*TASK ITEM*
Below is a listing. Write out exactly its lines between the one holding "image | 15.5 nm |" and the one holding "(b) SEM image", inclusive.

*DATA LISTING*

━━━

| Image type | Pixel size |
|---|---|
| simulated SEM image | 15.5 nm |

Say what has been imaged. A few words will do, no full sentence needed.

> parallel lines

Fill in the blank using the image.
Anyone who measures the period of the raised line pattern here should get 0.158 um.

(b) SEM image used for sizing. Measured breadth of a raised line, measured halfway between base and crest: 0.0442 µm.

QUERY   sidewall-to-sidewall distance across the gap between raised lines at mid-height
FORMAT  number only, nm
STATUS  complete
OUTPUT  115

━━━

*EXPECTED ANSWER*
| simulated SEM image | 15.5 nm |

Say what has been imaged. A few words will do, no full sentence needed.

> parallel lines

Fill in the blank using the image.
Anyone who measures the period of the raised line pattern here should get 0.158 um.

(b) SEM image used for sizing. Measured breadth of a raised line, measured halfway between base and crest: 0.0442 µm.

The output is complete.